- Brief
Restate the data exactly, with nothing altered.

- Exercise data
********************

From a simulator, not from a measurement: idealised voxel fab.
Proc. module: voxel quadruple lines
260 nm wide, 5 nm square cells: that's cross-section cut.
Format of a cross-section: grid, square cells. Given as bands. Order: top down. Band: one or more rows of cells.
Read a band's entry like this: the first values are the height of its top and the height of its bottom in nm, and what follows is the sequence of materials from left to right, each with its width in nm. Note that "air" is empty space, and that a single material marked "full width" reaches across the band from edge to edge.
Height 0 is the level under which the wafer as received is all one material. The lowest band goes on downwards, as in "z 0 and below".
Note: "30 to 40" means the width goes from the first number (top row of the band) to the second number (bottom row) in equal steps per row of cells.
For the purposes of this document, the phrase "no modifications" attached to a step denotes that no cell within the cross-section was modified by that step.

********************

- Exercise result
From a simulator, not from a measurement: idealised voxel fab.
Proc. module: voxel quadruple lines
260 nm wide, 5 nm square cells: that's cross-section cut.
Format of a cross-section: grid, square cells. Given as bands. Order: top down. Band: one or more rows of cells.
Read a band's entry like this: the first values are the height of its top and the height of its bottom in nm, and what follows is the sequence of materials from left to right, each with its width in nm. Note that "air" is empty space, and that a single material marked "full width" reaches across the band from edge to edge.
Height 0 is the level under which the wafer as received is all one material. The lowest band goes on downwards, as in "z 0 and below".
Note: "30 to 40" means the width goes from the first number (top row of the band) to the second number (bottom row) in equal steps per row of cells.
For the purposes of this document, the phrase "no modifications" attached to a step denotes that no cell within the cross-section was modified by that step.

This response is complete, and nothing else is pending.